> [WORK REQUEST] Set down all the entries again, word for word.

ENTRIES SUPPLIED below:

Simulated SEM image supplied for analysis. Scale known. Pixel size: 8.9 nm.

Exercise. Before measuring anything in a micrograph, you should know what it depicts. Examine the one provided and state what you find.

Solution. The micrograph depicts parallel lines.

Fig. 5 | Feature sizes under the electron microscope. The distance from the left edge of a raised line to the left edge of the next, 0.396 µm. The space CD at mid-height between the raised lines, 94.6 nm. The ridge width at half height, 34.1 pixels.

End of ENTRIES SUPPLIED.

> [PROBLEM SOLUTION]
Simulated SEM image supplied for analysis. Scale known. Pixel size: 8.9 nm.

Exercise. Before measuring anything in a micrograph, you should know what it depicts. Examine the one provided and state what you find.

Solution. The micrograph depicts parallel lines.

Fig. 5 | Feature sizes under the electron microscope. The distance from the left edge of a raised line to the left edge of the next, 0.396 µm. The space CD at mid-height between the raised lines, 94.6 nm. The ridge width at half height, 34.1 pixels.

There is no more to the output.